Only one stretch of the records below is wanted: the lines from the one holding "3: CONFORMAL_DEP, material SiN, thk nm 5" through the one holding "16: FILL_DEP, material SiCN, thk nm 5". Return it exactly, both ends included.

[Entries supplied Boundary: Start]

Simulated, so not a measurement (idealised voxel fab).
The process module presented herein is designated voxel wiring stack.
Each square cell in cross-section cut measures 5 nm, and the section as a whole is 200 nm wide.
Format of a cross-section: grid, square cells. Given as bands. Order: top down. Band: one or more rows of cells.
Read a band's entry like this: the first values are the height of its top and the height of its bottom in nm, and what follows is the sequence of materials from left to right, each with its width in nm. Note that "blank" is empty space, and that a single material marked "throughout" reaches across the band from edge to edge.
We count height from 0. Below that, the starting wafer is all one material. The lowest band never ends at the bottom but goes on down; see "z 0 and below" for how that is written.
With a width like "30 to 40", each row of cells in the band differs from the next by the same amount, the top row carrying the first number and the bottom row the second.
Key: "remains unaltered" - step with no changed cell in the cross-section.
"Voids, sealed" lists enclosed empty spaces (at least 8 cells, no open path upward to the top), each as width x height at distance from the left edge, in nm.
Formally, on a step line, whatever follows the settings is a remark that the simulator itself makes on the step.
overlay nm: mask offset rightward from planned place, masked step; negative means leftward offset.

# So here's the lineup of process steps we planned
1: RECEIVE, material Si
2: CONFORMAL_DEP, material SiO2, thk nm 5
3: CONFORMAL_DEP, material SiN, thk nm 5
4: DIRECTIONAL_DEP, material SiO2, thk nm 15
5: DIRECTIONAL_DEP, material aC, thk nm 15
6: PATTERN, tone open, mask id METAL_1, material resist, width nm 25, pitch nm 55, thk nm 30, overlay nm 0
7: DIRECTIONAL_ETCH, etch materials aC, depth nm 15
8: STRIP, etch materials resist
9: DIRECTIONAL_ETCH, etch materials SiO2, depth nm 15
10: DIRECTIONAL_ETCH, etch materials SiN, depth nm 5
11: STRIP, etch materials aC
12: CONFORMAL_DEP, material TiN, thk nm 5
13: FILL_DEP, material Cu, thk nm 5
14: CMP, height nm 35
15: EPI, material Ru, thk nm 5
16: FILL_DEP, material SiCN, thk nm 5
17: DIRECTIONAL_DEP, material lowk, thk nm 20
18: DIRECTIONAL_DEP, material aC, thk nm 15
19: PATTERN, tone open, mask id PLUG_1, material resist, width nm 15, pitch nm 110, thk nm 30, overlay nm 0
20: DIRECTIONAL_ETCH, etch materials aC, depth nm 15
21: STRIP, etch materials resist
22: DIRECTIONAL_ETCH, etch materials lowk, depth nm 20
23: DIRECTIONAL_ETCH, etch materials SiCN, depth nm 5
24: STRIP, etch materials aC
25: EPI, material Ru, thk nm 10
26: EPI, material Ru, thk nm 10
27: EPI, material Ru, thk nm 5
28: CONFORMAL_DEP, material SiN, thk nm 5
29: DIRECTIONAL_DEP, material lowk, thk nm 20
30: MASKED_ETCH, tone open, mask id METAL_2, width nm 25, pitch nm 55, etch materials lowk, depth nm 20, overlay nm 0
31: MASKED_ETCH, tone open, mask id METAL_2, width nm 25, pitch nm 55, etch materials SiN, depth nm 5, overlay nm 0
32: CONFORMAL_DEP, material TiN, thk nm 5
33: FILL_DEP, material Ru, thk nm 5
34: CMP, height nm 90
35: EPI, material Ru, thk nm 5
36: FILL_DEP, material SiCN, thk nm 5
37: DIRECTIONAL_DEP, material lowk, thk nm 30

[Entries supplied Boundary: End]

**Response area:**
3: CONFORMAL_DEP, material SiN, thk nm 5
4: DIRECTIONAL_DEP, material SiO2, thk nm 15
5: DIRECTIONAL_DEP, material aC, thk nm 15
6: PATTERN, tone open, mask id METAL_1, material resist, width nm 25, pitch nm 55, thk nm 30, overlay nm 0
7: DIRECTIONAL_ETCH, etch materials aC, depth nm 15
8: STRIP, etch materials resist
9: DIRECTIONAL_ETCH, etch materials SiO2, depth nm 15
10: DIRECTIONAL_ETCH, etch materials SiN, depth nm 5
11: STRIP, etch materials aC
12: CONFORMAL_DEP, material TiN, thk nm 5
13: FILL_DEP, material Cu, thk nm 5
14: CMP, height nm 35
15: EPI, material Ru, thk nm 5
16: FILL_DEP, material SiCN, thk nm 5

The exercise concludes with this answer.